*** Provided data ***
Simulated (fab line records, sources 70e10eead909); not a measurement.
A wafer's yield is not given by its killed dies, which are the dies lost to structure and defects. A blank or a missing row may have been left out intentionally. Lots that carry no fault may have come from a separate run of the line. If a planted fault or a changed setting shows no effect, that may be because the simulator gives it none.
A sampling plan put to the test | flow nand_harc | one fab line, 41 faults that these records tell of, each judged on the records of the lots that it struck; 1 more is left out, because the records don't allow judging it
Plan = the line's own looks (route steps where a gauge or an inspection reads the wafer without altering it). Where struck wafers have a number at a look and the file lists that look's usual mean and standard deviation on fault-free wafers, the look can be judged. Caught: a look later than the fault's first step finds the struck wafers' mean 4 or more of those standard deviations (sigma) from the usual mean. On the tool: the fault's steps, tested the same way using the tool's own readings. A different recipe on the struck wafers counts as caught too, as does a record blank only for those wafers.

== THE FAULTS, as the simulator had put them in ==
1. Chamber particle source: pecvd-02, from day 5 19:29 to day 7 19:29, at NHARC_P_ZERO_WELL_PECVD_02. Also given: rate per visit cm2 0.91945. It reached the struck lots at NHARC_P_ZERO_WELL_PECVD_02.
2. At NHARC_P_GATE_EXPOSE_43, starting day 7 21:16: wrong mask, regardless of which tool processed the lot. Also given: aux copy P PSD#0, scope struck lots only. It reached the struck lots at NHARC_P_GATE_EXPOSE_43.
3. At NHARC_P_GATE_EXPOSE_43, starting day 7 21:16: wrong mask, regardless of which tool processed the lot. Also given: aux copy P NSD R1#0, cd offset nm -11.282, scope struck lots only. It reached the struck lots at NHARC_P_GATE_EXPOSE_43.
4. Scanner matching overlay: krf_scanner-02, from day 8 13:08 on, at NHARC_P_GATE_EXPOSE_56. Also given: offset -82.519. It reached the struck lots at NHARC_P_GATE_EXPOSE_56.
*** End of Provided data ***

Brief =>
Beginning with the first line of the listing above, please write out every line exactly until you reach the line that contains "A wafer's yield", and include that one too.

Answer space =>
Simulated (fab line records, sources 70e10eead909); not a measurement.
A wafer's yield is not given by its killed dies, which are the dies lost to structure and defects. A blank or a missing row may have been left out intentionally. Lots that carry no fault may have come from a separate run of the line. If a planted fault or a changed setting shows no effect, that may be because the simulator gives it none.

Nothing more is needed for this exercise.